•••••
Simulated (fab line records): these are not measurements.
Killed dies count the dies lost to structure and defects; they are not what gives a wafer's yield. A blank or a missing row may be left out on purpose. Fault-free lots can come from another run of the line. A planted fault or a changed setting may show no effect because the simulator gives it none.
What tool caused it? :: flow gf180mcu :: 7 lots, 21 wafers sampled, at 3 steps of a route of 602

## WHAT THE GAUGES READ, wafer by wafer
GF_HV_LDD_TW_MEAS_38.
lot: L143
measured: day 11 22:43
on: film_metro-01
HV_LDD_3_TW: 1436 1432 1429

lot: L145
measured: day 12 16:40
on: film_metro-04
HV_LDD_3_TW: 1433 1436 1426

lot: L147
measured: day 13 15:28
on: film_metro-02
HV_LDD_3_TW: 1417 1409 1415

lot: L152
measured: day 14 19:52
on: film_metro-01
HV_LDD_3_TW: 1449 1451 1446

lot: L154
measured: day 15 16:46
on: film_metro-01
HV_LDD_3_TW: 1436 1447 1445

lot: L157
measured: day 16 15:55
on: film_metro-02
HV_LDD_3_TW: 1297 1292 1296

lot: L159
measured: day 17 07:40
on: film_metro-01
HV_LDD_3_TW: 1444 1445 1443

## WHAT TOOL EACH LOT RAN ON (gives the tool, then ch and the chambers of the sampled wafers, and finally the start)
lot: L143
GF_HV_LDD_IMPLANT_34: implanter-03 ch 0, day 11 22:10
•••••

**Work task**: Exactly repeat the lines running from the top of the listing to the line bearing "HV_LDD_3_TW: 1444 1445 1443", both of those lines included, and only them.

**Worked solution**:
Simulated (fab line records): these are not measurements.
Killed dies count the dies lost to structure and defects; they are not what gives a wafer's yield. A blank or a missing row may be left out on purpose. Fault-free lots can come from another run of the line. A planted fault or a changed setting may show no effect because the simulator gives it none.
What tool caused it? :: flow gf180mcu :: 7 lots, 21 wafers sampled, at 3 steps of a route of 602

## WHAT THE GAUGES READ, wafer by wafer
GF_HV_LDD_TW_MEAS_38.
lot: L143
measured: day 11 22:43
on: film_metro-01
HV_LDD_3_TW: 1436 1432 1429

lot: L145
measured: day 12 16:40
on: film_metro-04
HV_LDD_3_TW: 1433 1436 1426

lot: L147
measured: day 13 15:28
on: film_metro-02
HV_LDD_3_TW: 1417 1409 1415

lot: L152
measured: day 14 19:52
on: film_metro-01
HV_LDD_3_TW: 1449 1451 1446

lot: L154
measured: day 15 16:46
on: film_metro-01
HV_LDD_3_TW: 1436 1447 1445

lot: L157
measured: day 16 15:55
on: film_metro-02
HV_LDD_3_TW: 1297 1292 1296

lot: L159
measured: day 17 07:40
on: film_metro-01
HV_LDD_3_TW: 1444 1445 1443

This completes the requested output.